- Work request
Once you reach the line containing "[Planned process steps]" in the data below, restate each line word for word up to and including the one containing "5,op PATTERN |".

START Given entries

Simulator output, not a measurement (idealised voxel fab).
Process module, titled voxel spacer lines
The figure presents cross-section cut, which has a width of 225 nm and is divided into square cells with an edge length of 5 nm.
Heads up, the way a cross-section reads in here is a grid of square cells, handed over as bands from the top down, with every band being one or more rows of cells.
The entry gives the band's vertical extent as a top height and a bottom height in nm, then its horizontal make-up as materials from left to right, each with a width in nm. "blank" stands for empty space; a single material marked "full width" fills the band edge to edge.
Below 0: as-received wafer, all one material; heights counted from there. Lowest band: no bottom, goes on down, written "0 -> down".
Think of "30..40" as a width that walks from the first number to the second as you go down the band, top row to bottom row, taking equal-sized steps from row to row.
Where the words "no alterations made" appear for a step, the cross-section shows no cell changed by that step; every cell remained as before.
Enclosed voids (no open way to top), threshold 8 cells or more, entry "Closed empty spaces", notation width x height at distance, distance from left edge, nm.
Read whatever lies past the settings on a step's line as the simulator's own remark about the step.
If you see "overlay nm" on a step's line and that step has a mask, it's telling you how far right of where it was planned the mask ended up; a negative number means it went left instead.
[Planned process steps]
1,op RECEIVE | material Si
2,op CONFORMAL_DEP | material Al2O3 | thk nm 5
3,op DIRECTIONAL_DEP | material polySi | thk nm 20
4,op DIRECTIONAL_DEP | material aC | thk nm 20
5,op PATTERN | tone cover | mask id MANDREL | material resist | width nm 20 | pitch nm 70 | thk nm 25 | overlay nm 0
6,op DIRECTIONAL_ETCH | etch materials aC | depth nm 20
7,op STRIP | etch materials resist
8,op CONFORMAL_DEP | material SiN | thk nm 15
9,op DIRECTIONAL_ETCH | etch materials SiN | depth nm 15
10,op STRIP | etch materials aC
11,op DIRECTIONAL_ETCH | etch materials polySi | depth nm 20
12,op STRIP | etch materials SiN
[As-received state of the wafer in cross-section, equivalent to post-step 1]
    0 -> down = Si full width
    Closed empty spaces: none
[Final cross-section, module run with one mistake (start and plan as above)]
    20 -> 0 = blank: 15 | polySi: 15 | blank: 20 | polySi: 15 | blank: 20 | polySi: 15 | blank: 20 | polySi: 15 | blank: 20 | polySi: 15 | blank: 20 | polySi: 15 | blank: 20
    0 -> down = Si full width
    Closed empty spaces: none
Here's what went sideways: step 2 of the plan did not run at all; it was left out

END Given entries

- Written solution
[Planned process steps]
1,op RECEIVE | material Si
2,op CONFORMAL_DEP | material Al2O3 | thk nm 5
3,op DIRECTIONAL_DEP | material polySi | thk nm 20
4,op DIRECTIONAL_DEP | material aC | thk nm 20
5,op PATTERN | tone cover | mask id MANDREL | material resist | width nm 20 | pitch nm 70 | thk nm 25 | overlay nm 0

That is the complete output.